Return a word-for-word copy of the complete listing below.

▼

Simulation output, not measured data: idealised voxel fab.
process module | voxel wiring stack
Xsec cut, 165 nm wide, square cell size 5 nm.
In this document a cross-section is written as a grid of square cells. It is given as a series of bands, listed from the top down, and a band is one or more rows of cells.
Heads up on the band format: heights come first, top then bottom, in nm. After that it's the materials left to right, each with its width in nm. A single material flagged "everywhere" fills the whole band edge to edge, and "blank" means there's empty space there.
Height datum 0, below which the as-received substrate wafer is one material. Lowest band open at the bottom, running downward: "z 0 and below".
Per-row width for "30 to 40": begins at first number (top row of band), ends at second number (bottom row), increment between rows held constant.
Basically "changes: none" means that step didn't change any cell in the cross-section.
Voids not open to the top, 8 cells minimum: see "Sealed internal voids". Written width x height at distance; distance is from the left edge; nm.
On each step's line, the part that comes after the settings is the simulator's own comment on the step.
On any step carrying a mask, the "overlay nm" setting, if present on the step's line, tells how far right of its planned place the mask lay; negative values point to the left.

▲

Reply:
Simulation output, not measured data: idealised voxel fab.
process module | voxel wiring stack
Xsec cut, 165 nm wide, square cell size 5 nm.
In this document a cross-section is written as a grid of square cells. It is given as a series of bands, listed from the top down, and a band is one or more rows of cells.
Heads up on the band format: heights come first, top then bottom, in nm. After that it's the materials left to right, each with its width in nm. A single material flagged "everywhere" fills the whole band edge to edge, and "blank" means there's empty space there.
Height datum 0, below which the as-received substrate wafer is one material. Lowest band open at the bottom, running downward: "z 0 and below".
Per-row width for "30 to 40": begins at first number (top row of band), ends at second number (bottom row), increment between rows held constant.
Basically "changes: none" means that step didn't change any cell in the cross-section.
Voids not open to the top, 8 cells minimum: see "Sealed internal voids". Written width x height at distance; distance is from the left edge; nm.
On each step's line, the part that comes after the settings is the simulator's own comment on the step.
On any step carrying a mask, the "overlay nm" setting, if present on the step's line, tells how far right of its planned place the mask lay; negative values point to the left.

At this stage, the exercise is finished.